(EXERCISE): Down to the last line, repeat the records exactly.

--- START ---

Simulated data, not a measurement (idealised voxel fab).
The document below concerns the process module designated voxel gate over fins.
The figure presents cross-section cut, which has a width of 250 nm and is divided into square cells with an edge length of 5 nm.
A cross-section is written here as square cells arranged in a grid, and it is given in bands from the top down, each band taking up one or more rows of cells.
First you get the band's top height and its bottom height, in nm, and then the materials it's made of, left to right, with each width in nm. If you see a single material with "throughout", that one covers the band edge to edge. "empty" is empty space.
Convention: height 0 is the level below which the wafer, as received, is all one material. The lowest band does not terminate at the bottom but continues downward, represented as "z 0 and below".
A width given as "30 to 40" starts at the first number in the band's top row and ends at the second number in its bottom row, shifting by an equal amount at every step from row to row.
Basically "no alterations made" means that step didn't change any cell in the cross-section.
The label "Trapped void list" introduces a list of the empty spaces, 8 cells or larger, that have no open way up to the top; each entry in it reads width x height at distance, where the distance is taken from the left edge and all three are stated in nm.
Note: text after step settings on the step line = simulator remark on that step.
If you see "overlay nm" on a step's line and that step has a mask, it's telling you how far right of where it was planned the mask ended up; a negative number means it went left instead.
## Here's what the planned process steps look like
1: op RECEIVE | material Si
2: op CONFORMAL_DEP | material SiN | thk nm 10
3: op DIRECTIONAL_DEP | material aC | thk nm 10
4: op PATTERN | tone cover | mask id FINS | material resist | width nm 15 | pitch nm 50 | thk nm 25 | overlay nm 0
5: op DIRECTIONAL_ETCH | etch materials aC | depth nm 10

--- END ---

(EXERCISE ANSWER):
Simulated data, not a measurement (idealised voxel fab).
The document below concerns the process module designated voxel gate over fins.
The figure presents cross-section cut, which has a width of 250 nm and is divided into square cells with an edge length of 5 nm.
A cross-section is written here as square cells arranged in a grid, and it is given in bands from the top down, each band taking up one or more rows of cells.
First you get the band's top height and its bottom height, in nm, and then the materials it's made of, left to right, with each width in nm. If you see a single material with "throughout", that one covers the band edge to edge. "empty" is empty space.
Convention: height 0 is the level below which the wafer, as received, is all one material. The lowest band does not terminate at the bottom but continues downward, represented as "z 0 and below".
A width given as "30 to 40" starts at the first number in the band's top row and ends at the second number in its bottom row, shifting by an equal amount at every step from row to row.
Basically "no alterations made" means that step didn't change any cell in the cross-section.
The label "Trapped void list" introduces a list of the empty spaces, 8 cells or larger, that have no open way up to the top; each entry in it reads width x height at distance, where the distance is taken from the left edge and all three are stated in nm.
Note: text after step settings on the step line = simulator remark on that step.
If you see "overlay nm" on a step's line and that step has a mask, it's telling you how far right of where it was planned the mask ended up; a negative number means it went left instead.
## Here's what the planned process steps look like
1: op RECEIVE | material Si
2: op CONFORMAL_DEP | material SiN | thk nm 10
3: op DIRECTIONAL_DEP | material aC | thk nm 10
4: op PATTERN | tone cover | mask id FINS | material resist | width nm 15 | pitch nm 50 | thk nm 25 | overlay nm 0
5: op DIRECTIONAL_ETCH | etch materials aC | depth nm 10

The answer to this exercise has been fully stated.